▸ **Work task**
Only those lines in the data below from the line containing "INFO source: simulated SEM image" through the line containing "Output of step 4: 925 nm", both included, should be restated word for word.

▸ **Entries supplied**
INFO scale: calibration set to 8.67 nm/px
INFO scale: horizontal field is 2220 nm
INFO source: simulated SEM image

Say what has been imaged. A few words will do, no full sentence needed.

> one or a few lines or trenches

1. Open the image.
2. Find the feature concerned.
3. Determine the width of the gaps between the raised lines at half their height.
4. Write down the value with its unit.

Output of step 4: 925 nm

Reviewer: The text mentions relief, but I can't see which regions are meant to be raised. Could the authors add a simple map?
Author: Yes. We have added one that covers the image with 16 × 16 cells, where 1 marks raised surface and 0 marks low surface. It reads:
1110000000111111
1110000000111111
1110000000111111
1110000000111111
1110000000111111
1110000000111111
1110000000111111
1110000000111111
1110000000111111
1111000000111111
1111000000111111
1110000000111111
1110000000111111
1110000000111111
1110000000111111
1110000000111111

▸ **Written answer**
INFO source: simulated SEM image

Say what has been imaged. A few words will do, no full sentence needed.

> one or a few lines or trenches

1. Open the image.
2. Find the feature concerned.
3. Determine the width of the gaps between the raised lines at half their height.
4. Write down the value with its unit.

Output of step 4: 925 nm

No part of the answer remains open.